(GIVEN DATA):
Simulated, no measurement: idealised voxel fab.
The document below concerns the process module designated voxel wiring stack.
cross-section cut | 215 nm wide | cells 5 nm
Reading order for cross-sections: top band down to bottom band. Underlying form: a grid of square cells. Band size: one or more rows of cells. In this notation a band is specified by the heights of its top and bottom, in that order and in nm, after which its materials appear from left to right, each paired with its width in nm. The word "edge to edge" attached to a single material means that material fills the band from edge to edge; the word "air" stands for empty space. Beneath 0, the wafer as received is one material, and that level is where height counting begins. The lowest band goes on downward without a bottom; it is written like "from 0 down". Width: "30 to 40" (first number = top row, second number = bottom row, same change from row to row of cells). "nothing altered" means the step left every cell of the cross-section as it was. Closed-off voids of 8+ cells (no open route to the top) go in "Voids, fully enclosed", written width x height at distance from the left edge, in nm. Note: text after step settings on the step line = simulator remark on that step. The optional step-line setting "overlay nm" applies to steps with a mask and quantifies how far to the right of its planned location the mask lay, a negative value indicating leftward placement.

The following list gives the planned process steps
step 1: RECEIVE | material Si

(WORK ITEM):
Nothing should be left out: repeat all of the data exactly.

(ANSWER BOX):
Simulated, no measurement: idealised voxel fab.
The document below concerns the process module designated voxel wiring stack.
cross-section cut | 215 nm wide | cells 5 nm
Reading order for cross-sections: top band down to bottom band. Underlying form: a grid of square cells. Band size: one or more rows of cells. In this notation a band is specified by the heights of its top and bottom, in that order and in nm, after which its materials appear from left to right, each paired with its width in nm. The word "edge to edge" attached to a single material means that material fills the band from edge to edge; the word "air" stands for empty space. Beneath 0, the wafer as received is one material, and that level is where height counting begins. The lowest band goes on downward without a bottom; it is written like "from 0 down". Width: "30 to 40" (first number = top row, second number = bottom row, same change from row to row of cells). "nothing altered" means the step left every cell of the cross-section as it was. Closed-off voids of 8+ cells (no open route to the top) go in "Voids, fully enclosed", written width x height at distance from the left edge, in nm. Note: text after step settings on the step line = simulator remark on that step. The optional step-line setting "overlay nm" applies to steps with a mask and quantifies how far to the right of its planned location the mask lay, a negative value indicating leftward placement.

The following list gives the planned process steps
step 1: RECEIVE | material Si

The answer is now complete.